▶ Assigned task:
Go through the entries below from the first line and output each one exactly, up to and including the line with "The step: material".

▶ Given information:
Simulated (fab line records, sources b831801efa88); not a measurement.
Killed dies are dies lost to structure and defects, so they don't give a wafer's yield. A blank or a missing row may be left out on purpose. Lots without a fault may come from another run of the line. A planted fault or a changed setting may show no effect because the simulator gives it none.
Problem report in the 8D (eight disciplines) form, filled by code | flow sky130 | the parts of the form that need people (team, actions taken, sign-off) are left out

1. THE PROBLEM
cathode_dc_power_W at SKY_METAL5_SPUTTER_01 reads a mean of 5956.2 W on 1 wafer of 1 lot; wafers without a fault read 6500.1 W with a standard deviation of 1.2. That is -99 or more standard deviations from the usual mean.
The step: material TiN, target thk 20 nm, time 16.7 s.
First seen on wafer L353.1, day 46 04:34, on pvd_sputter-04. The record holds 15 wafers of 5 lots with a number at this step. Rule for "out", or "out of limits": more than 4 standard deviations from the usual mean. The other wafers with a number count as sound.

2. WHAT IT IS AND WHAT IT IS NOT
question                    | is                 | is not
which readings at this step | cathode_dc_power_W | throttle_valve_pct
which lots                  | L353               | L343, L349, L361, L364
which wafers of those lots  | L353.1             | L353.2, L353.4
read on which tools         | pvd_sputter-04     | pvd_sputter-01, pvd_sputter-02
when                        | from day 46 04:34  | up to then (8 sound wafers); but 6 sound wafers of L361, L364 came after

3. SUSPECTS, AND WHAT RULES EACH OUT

▶ Written answer:
Simulated (fab line records, sources b831801efa88); not a measurement.
Killed dies are dies lost to structure and defects, so they don't give a wafer's yield. A blank or a missing row may be left out on purpose. Lots without a fault may come from another run of the line. A planted fault or a changed setting may show no effect because the simulator gives it none.
Problem report in the 8D (eight disciplines) form, filled by code | flow sky130 | the parts of the form that need people (team, actions taken, sign-off) are left out

1. THE PROBLEM
cathode_dc_power_W at SKY_METAL5_SPUTTER_01 reads a mean of 5956.2 W on 1 wafer of 1 lot; wafers without a fault read 6500.1 W with a standard deviation of 1.2. That is -99 or more standard deviations from the usual mean.
The step: material TiN, target thk 20 nm, time 16.7 s.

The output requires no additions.